#### Dataset records:
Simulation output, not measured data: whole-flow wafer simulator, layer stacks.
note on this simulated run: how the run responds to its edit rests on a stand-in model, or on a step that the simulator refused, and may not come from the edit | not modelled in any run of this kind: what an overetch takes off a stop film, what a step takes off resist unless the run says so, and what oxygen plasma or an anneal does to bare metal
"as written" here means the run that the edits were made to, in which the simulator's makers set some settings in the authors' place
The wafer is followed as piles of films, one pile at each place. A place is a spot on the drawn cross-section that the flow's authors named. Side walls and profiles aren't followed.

#### Assigned task:
Nothing but the full listing, copied exactly, belongs in the answer.

#### Written response:
Simulation output, not measured data: whole-flow wafer simulator, layer stacks.
note on this simulated run: how the run responds to its edit rests on a stand-in model, or on a step that the simulator refused, and may not come from the edit | not modelled in any run of this kind: what an overetch takes off a stop film, what a step takes off resist unless the run says so, and what oxygen plasma or an anneal does to bare metal
"as written" here means the run that the edits were made to, in which the simulator's makers set some settings in the authors' place
The wafer is followed as piles of films, one pile at each place. A place is a spot on the drawn cross-section that the flow's authors named. Side walls and profiles aren't followed.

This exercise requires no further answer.